## REQUIRED ACTION
Exact repetition is required: reproduce every line of the data.

Top of DATASET EXTRACT

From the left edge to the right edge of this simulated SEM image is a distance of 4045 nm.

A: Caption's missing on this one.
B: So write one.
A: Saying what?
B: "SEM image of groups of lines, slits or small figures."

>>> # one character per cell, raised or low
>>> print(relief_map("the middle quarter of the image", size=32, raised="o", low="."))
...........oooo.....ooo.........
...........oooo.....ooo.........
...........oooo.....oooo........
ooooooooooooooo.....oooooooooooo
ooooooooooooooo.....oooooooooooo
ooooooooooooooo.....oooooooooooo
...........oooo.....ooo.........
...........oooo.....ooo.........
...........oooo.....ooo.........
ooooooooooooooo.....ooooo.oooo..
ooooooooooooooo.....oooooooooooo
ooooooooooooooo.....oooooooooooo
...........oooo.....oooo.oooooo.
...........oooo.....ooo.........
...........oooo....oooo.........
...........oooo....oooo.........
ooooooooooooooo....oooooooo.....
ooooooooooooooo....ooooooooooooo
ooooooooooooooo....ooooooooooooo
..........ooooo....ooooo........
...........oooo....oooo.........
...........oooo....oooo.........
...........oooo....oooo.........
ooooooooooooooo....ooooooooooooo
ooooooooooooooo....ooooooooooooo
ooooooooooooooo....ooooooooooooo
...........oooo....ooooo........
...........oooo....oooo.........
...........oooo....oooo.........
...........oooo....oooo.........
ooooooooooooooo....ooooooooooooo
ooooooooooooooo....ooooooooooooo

Bottom of DATASET EXTRACT

## ANSWER SECTION
From the left edge to the right edge of this simulated SEM image is a distance of 4045 nm.

A: Caption's missing on this one.
B: So write one.
A: Saying what?
B: "SEM image of groups of lines, slits or small figures."

>>> # one character per cell, raised or low
>>> print(relief_map("the middle quarter of the image", size=32, raised="o", low="."))
...........oooo.....ooo.........
...........oooo.....ooo.........
...........oooo.....oooo........
ooooooooooooooo.....oooooooooooo
ooooooooooooooo.....oooooooooooo
ooooooooooooooo.....oooooooooooo
...........oooo.....ooo.........
...........oooo.....ooo.........
...........oooo.....ooo.........
ooooooooooooooo.....ooooo.oooo..
ooooooooooooooo.....oooooooooooo
ooooooooooooooo.....oooooooooooo
...........oooo.....oooo.oooooo.
...........oooo.....ooo.........
...........oooo....oooo.........
...........oooo....oooo.........
ooooooooooooooo....oooooooo.....
ooooooooooooooo....ooooooooooooo
ooooooooooooooo....ooooooooooooo
..........ooooo....ooooo........
...........oooo....oooo.........
...........oooo....oooo.........
...........oooo....oooo.........
ooooooooooooooo....ooooooooooooo
ooooooooooooooo....ooooooooooooo
ooooooooooooooo....ooooooooooooo
...........oooo....ooooo........
...........oooo....oooo.........
...........oooo....oooo.........
...........oooo....oooo.........
ooooooooooooooo....ooooooooooooo
ooooooooooooooo....ooooooooooooo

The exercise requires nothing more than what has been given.